- [Work instruction] The response should be a precise copy of every entry.

- [Dataset excerpts]
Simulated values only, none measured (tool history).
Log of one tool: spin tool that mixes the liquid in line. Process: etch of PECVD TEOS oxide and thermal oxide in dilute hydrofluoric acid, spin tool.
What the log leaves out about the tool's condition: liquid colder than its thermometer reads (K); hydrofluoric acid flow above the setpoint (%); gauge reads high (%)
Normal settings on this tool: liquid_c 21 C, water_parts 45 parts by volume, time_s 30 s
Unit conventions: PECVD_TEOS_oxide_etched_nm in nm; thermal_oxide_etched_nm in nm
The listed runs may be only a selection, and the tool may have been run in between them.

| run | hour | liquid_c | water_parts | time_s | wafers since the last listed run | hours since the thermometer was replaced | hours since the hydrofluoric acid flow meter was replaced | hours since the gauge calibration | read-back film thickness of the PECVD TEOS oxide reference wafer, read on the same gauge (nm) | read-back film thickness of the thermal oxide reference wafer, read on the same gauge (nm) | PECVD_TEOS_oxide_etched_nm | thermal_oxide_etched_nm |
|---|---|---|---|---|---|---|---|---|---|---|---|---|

- [Exercise solution]
Simulated values only, none measured (tool history).
Log of one tool: spin tool that mixes the liquid in line. Process: etch of PECVD TEOS oxide and thermal oxide in dilute hydrofluoric acid, spin tool.
What the log leaves out about the tool's condition: liquid colder than its thermometer reads (K); hydrofluoric acid flow above the setpoint (%); gauge reads high (%)
Normal settings on this tool: liquid_c 21 C, water_parts 45 parts by volume, time_s 30 s
Unit conventions: PECVD_TEOS_oxide_etched_nm in nm; thermal_oxide_etched_nm in nm
The listed runs may be only a selection, and the tool may have been run in between them.

| run | hour | liquid_c | water_parts | time_s | wafers since the last listed run | hours since the thermometer was replaced | hours since the hydrofluoric acid flow meter was replaced | hours since the gauge calibration | read-back film thickness of the PECVD TEOS oxide reference wafer, read on the same gauge (nm) | read-back film thickness of the thermal oxide reference wafer, read on the same gauge (nm) | PECVD_TEOS_oxide_etched_nm | thermal_oxide_etched_nm |
|---|---|---|---|---|---|---|---|---|---|---|---|---|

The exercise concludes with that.